[Work order] Could you reproduce every entry that follows, exactly as shown?

[Data section]
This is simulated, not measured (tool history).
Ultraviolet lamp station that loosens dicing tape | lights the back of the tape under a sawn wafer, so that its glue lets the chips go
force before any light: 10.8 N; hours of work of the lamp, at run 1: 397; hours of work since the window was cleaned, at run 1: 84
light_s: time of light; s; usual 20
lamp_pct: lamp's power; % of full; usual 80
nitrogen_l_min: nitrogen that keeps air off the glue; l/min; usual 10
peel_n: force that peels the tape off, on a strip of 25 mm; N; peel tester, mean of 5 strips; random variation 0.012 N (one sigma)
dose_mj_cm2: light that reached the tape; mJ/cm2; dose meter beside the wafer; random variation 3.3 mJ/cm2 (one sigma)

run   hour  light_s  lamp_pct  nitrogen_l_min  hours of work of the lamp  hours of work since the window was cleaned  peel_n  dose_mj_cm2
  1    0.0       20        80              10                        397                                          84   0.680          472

[Written answer]
This is simulated, not measured (tool history).
Ultraviolet lamp station that loosens dicing tape | lights the back of the tape under a sawn wafer, so that its glue lets the chips go
force before any light: 10.8 N; hours of work of the lamp, at run 1: 397; hours of work since the window was cleaned, at run 1: 84
light_s: time of light; s; usual 20
lamp_pct: lamp's power; % of full; usual 80
nitrogen_l_min: nitrogen that keeps air off the glue; l/min; usual 10
peel_n: force that peels the tape off, on a strip of 25 mm; N; peel tester, mean of 5 strips; random variation 0.012 N (one sigma)
dose_mj_cm2: light that reached the tape; mJ/cm2; dose meter beside the wafer; random variation 3.3 mJ/cm2 (one sigma)

run   hour  light_s  lamp_pct  nitrogen_l_min  hours of work of the lamp  hours of work since the window was cleaned  peel_n  dose_mj_cm2
  1    0.0       20        80              10                        397                                          84   0.680          472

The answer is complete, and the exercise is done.